» Work order:
Write out each line of the material again, word for word.

+-------+
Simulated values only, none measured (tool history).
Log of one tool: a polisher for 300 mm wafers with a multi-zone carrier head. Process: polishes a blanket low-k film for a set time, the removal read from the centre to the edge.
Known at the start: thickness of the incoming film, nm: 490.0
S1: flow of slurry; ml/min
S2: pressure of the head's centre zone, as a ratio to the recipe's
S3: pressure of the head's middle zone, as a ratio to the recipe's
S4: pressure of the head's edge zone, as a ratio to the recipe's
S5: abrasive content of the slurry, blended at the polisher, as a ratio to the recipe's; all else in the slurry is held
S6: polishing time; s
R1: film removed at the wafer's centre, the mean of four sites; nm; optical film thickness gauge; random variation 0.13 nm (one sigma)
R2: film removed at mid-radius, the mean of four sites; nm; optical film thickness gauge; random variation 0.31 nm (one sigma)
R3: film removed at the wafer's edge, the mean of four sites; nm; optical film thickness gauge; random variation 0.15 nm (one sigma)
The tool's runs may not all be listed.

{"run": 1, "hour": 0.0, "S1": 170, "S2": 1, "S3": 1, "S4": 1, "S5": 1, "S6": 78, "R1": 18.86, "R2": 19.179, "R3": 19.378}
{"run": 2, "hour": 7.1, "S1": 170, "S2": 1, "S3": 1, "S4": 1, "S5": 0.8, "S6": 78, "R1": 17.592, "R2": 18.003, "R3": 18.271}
+-------+

» Written solution:
Simulated values only, none measured (tool history).
Log of one tool: a polisher for 300 mm wafers with a multi-zone carrier head. Process: polishes a blanket low-k film for a set time, the removal read from the centre to the edge.
Known at the start: thickness of the incoming film, nm: 490.0
S1: flow of slurry; ml/min
S2: pressure of the head's centre zone, as a ratio to the recipe's
S3: pressure of the head's middle zone, as a ratio to the recipe's
S4: pressure of the head's edge zone, as a ratio to the recipe's
S5: abrasive content of the slurry, blended at the polisher, as a ratio to the recipe's; all else in the slurry is held
S6: polishing time; s
R1: film removed at the wafer's centre, the mean of four sites; nm; optical film thickness gauge; random variation 0.13 nm (one sigma)
R2: film removed at mid-radius, the mean of four sites; nm; optical film thickness gauge; random variation 0.31 nm (one sigma)
R3: film removed at the wafer's edge, the mean of four sites; nm; optical film thickness gauge; random variation 0.15 nm (one sigma)
The tool's runs may not all be listed.

{"run": 1, "hour": 0.0, "S1": 170, "S2": 1, "S3": 1, "S4": 1, "S5": 1, "S6": 78, "R1": 18.86, "R2": 19.179, "R3": 19.378}
{"run": 2, "hour": 7.1, "S1": 170, "S2": 1, "S3": 1, "S4": 1, "S5": 0.8, "S6": 78, "R1": 17.592, "R2": 18.003, "R3": 18.271}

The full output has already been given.